▶ [Activity]: Print, in exact form, the lines below from the one containing "## 2. WHAT IT IS; WHAT IT IS NOT" through the one containing "## 3. SUSPECTS, AND WHAT RULES EACH OUT", and omit all others.

▶ [Entries shown]:
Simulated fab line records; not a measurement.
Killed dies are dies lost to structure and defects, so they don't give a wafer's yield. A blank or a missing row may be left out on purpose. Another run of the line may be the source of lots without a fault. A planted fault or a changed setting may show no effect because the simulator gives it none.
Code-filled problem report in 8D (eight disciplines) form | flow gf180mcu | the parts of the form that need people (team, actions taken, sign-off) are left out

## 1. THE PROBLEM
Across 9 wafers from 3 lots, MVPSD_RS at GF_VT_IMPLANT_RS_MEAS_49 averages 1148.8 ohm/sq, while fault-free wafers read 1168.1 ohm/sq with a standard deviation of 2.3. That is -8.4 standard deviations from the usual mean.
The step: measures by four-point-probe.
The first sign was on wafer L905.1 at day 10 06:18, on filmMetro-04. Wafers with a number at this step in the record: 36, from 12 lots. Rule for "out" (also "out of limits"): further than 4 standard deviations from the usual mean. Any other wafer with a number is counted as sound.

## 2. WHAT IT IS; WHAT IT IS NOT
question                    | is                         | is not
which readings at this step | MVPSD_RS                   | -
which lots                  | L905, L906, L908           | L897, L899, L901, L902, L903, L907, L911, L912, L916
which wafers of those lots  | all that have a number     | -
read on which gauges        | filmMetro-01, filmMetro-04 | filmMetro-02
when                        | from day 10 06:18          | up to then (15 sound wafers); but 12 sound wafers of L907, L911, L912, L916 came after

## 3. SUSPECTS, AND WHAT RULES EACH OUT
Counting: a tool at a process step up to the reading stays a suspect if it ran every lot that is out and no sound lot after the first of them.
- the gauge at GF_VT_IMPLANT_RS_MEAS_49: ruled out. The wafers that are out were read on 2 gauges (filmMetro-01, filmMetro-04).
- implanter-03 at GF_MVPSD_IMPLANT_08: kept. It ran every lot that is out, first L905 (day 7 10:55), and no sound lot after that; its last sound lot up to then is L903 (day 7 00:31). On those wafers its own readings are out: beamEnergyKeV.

▶ [Reply]:
## 2. WHAT IT IS; WHAT IT IS NOT
question                    | is                         | is not
which readings at this step | MVPSD_RS                   | -
which lots                  | L905, L906, L908           | L897, L899, L901, L902, L903, L907, L911, L912, L916
which wafers of those lots  | all that have a number     | -
read on which gauges        | filmMetro-01, filmMetro-04 | filmMetro-02
when                        | from day 10 06:18          | up to then (15 sound wafers); but 12 sound wafers of L907, L911, L912, L916 came after

## 3. SUSPECTS, AND WHAT RULES EACH OUT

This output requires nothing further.